**Activity**
Your answer must be an exact repetition of every record.

══════
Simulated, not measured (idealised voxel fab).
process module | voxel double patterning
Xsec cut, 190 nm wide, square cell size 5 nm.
══════

**Task result**
Simulated, not measured (idealised voxel fab).
process module | voxel double patterning
Xsec cut, 190 nm wide, square cell size 5 nm.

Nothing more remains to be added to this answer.